————————
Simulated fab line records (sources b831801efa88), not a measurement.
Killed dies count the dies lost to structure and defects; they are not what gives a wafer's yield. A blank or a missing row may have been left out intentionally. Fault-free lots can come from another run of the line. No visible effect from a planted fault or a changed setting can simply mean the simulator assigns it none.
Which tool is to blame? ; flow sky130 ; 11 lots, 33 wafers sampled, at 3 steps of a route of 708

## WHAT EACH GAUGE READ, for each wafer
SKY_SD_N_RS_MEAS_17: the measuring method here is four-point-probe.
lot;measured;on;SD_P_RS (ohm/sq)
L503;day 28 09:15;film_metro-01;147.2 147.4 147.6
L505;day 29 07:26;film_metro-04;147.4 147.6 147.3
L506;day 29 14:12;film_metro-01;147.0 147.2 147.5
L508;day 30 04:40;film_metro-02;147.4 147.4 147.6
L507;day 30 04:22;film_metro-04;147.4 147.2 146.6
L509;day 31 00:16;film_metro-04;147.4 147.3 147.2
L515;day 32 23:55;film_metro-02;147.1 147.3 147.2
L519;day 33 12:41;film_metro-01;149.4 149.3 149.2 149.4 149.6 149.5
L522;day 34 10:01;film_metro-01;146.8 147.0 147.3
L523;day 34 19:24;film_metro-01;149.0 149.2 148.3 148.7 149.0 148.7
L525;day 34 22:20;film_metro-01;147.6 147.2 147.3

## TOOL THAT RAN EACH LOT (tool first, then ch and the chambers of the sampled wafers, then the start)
————————

WORK ORDER — Return all of the material precisely as written.

RESPONSE AREA —
Simulated fab line records (sources b831801efa88), not a measurement.
Killed dies count the dies lost to structure and defects; they are not what gives a wafer's yield. A blank or a missing row may have been left out intentionally. Fault-free lots can come from another run of the line. No visible effect from a planted fault or a changed setting can simply mean the simulator assigns it none.
Which tool is to blame? ; flow sky130 ; 11 lots, 33 wafers sampled, at 3 steps of a route of 708

## WHAT EACH GAUGE READ, for each wafer
SKY_SD_N_RS_MEAS_17: the measuring method here is four-point-probe.
lot;measured;on;SD_P_RS (ohm/sq)
L503;day 28 09:15;film_metro-01;147.2 147.4 147.6
L505;day 29 07:26;film_metro-04;147.4 147.6 147.3
L506;day 29 14:12;film_metro-01;147.0 147.2 147.5
L508;day 30 04:40;film_metro-02;147.4 147.4 147.6
L507;day 30 04:22;film_metro-04;147.4 147.2 146.6
L509;day 31 00:16;film_metro-04;147.4 147.3 147.2
L515;day 32 23:55;film_metro-02;147.1 147.3 147.2
L519;day 33 12:41;film_metro-01;149.4 149.3 149.2 149.4 149.6 149.5
L522;day 34 10:01;film_metro-01;146.8 147.0 147.3
L523;day 34 19:24;film_metro-01;149.0 149.2 148.3 148.7 149.0 148.7
L525;day 34 22:20;film_metro-01;147.6 147.2 147.3

## TOOL THAT RAN EACH LOT (tool first, then ch and the chambers of the sampled wafers, then the start)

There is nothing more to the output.